### Information given
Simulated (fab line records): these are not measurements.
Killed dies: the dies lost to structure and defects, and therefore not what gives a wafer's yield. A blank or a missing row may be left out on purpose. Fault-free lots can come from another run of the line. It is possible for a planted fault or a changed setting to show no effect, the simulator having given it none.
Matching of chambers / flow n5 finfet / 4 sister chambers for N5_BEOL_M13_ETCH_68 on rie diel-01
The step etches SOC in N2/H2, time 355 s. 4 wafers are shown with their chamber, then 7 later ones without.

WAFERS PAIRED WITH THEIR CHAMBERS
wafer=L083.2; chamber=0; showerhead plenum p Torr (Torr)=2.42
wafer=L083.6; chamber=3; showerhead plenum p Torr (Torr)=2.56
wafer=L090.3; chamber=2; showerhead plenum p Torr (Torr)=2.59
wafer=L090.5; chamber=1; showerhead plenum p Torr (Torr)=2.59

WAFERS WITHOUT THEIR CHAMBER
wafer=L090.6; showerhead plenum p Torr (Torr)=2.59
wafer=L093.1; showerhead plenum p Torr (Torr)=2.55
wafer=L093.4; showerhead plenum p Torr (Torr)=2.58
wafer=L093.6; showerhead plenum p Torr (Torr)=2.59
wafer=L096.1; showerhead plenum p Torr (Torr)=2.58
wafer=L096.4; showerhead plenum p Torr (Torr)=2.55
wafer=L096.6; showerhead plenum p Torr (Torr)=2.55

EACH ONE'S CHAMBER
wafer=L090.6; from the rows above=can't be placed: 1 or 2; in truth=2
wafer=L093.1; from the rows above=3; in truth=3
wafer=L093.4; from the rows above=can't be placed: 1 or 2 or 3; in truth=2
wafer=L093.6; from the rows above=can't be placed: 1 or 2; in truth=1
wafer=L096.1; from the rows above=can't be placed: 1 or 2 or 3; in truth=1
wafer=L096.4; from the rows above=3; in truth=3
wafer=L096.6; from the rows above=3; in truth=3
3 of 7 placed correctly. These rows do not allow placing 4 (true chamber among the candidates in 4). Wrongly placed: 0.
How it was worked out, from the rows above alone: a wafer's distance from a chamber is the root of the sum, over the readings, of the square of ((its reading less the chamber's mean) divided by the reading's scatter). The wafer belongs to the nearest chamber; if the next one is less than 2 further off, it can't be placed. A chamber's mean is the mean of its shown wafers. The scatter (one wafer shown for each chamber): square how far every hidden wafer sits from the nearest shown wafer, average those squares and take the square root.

### Task item
Return only the exact lines from the opening of the records through the line that contains "wafer=L083.6; chamber=3; showerhead", both included.

### Exercise output
Simulated (fab line records): these are not measurements.
Killed dies: the dies lost to structure and defects, and therefore not what gives a wafer's yield. A blank or a missing row may be left out on purpose. Fault-free lots can come from another run of the line. It is possible for a planted fault or a changed setting to show no effect, the simulator having given it none.
Matching of chambers / flow n5 finfet / 4 sister chambers for N5_BEOL_M13_ETCH_68 on rie diel-01
The step etches SOC in N2/H2, time 355 s. 4 wafers are shown with their chamber, then 7 later ones without.

WAFERS PAIRED WITH THEIR CHAMBERS
wafer=L083.2; chamber=0; showerhead plenum p Torr (Torr)=2.42
wafer=L083.6; chamber=3; showerhead plenum p Torr (Torr)=2.56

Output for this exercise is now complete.